————————

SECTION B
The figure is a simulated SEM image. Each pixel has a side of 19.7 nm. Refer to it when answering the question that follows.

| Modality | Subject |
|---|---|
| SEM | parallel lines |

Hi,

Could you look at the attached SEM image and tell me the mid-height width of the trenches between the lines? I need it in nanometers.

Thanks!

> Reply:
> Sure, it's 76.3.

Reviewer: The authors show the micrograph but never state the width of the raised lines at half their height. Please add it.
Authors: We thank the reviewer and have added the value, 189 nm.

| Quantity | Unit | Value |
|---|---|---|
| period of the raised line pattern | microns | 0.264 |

————————

> [Required action]: Retype exactly the lines from the start of the entries through the one with "Sure, it's 76.3."; include both ends.

> [Written reply]:
SECTION B
The figure is a simulated SEM image. Each pixel has a side of 19.7 nm. Refer to it when answering the question that follows.

| Modality | Subject |
|---|---|
| SEM | parallel lines |

Hi,

Could you look at the attached SEM image and tell me the mid-height width of the trenches between the lines? I need it in nanometers.

Thanks!

> Reply:
> Sure, it's 76.3.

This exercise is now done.